REQUIRED ACTION: Copy out again, unchanged, the listing below from the line that has "the authors' place" through the line that has "(*) after a".

★ ★ ★ ★ ★ ★ ★

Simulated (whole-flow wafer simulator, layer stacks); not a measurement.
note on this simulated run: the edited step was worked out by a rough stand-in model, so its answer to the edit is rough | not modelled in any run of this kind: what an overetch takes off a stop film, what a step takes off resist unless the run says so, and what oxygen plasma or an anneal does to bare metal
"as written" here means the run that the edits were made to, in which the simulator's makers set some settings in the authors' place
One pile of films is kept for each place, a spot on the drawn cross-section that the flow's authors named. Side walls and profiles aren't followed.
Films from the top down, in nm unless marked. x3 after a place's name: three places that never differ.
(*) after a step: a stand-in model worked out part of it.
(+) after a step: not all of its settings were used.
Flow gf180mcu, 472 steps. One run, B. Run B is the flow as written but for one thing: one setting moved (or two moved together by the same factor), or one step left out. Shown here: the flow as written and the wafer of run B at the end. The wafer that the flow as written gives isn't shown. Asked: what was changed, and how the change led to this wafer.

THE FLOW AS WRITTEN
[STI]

★ ★ ★ ★ ★ ★ ★

ANSWER SECTION:
"as written" here means the run that the edits were made to, in which the simulator's makers set some settings in the authors' place
One pile of films is kept for each place, a spot on the drawn cross-section that the flow's authors named. Side walls and profiles aren't followed.
Films from the top down, in nm unless marked. x3 after a place's name: three places that never differ.
(*) after a step: a stand-in model worked out part of it.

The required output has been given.